» **Task item**:
Locate the line bearing "Killed dies are" in the material below, then reproduce it and each following line up to and including the line bearing "lots with no".

» **Record set**:
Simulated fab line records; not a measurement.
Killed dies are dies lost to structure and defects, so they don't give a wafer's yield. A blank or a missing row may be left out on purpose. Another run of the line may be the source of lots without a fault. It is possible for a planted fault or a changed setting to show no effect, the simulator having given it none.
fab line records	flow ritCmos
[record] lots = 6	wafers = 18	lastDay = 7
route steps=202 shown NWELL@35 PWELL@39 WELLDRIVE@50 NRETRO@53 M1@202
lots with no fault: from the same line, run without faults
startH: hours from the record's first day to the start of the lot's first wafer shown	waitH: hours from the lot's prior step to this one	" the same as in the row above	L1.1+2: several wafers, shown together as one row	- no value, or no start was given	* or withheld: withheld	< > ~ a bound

» **Reply**:
Killed dies are dies lost to structure and defects, so they don't give a wafer's yield. A blank or a missing row may be left out on purpose. Another run of the line may be the source of lots without a fault. It is possible for a planted fault or a changed setting to show no effect, the simulator having given it none.
fab line records	flow ritCmos
[record] lots = 6	wafers = 18	lastDay = 7
route steps=202 shown NWELL@35 PWELL@39 WELLDRIVE@50 NRETRO@53 M1@202
lots with no fault: from the same line, run without faults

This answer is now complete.